:: Given records ::
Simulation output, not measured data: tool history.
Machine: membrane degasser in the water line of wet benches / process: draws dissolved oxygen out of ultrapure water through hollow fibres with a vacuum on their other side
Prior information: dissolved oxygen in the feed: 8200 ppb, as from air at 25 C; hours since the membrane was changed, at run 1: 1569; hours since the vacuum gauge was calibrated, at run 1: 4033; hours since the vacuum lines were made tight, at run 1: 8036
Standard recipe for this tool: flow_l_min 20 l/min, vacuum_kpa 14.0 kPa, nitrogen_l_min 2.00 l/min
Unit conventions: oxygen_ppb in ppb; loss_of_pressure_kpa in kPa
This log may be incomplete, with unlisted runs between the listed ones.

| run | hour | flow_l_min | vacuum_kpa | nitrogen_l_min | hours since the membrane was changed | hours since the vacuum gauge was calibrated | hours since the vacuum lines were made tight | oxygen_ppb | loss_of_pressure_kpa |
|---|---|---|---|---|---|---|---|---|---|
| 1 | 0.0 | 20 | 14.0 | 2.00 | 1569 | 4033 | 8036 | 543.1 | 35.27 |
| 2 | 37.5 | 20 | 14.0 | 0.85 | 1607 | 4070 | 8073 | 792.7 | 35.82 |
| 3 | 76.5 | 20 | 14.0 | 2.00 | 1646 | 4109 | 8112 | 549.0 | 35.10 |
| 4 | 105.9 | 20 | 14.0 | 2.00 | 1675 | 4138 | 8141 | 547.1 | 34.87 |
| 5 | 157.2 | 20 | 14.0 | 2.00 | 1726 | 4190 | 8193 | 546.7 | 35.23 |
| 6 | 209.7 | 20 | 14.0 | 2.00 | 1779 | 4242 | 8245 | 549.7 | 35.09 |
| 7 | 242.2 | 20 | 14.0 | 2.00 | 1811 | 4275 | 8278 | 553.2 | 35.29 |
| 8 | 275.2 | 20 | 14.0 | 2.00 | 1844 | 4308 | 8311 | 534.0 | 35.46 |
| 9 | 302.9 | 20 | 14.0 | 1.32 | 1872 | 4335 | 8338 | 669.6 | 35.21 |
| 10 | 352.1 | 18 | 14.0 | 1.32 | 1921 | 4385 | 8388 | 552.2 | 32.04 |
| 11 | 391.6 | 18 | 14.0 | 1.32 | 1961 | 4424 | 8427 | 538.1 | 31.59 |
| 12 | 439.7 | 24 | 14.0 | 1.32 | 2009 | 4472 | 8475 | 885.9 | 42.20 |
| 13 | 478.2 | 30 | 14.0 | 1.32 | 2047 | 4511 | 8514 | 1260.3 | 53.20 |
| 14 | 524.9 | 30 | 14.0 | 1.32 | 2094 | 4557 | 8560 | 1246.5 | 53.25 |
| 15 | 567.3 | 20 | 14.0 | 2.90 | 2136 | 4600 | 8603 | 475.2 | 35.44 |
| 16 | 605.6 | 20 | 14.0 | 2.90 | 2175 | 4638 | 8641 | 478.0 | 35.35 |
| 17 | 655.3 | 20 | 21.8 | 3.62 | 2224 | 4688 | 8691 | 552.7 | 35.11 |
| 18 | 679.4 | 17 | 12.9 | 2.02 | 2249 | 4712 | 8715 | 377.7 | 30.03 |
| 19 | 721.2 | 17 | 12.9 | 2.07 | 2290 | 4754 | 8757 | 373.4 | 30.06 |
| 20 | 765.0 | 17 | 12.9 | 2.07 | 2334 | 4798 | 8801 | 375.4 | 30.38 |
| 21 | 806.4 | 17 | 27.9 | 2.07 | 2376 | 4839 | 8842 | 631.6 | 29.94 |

:: Work order ::
Whatever else the listing above holds, retype exactly only the lines from the one containing "669.6 | 35.21 |" to the one containing "373.4 | 30.06 |", both ends kept.

:: Task result ::
| 9 | 302.9 | 20 | 14.0 | 1.32 | 1872 | 4335 | 8338 | 669.6 | 35.21 |
| 10 | 352.1 | 18 | 14.0 | 1.32 | 1921 | 4385 | 8388 | 552.2 | 32.04 |
| 11 | 391.6 | 18 | 14.0 | 1.32 | 1961 | 4424 | 8427 | 538.1 | 31.59 |
| 12 | 439.7 | 24 | 14.0 | 1.32 | 2009 | 4472 | 8475 | 885.9 | 42.20 |
| 13 | 478.2 | 30 | 14.0 | 1.32 | 2047 | 4511 | 8514 | 1260.3 | 53.20 |
| 14 | 524.9 | 30 | 14.0 | 1.32 | 2094 | 4557 | 8560 | 1246.5 | 53.25 |
| 15 | 567.3 | 20 | 14.0 | 2.90 | 2136 | 4600 | 8603 | 475.2 | 35.44 |
| 16 | 605.6 | 20 | 14.0 | 2.90 | 2175 | 4638 | 8641 | 478.0 | 35.35 |
| 17 | 655.3 | 20 | 21.8 | 3.62 | 2224 | 4688 | 8691 | 552.7 | 35.11 |
| 18 | 679.4 | 17 | 12.9 | 2.02 | 2249 | 4712 | 8715 | 377.7 | 30.03 |
| 19 | 721.2 | 17 | 12.9 | 2.07 | 2290 | 4754 | 8757 | 373.4 | 30.06 |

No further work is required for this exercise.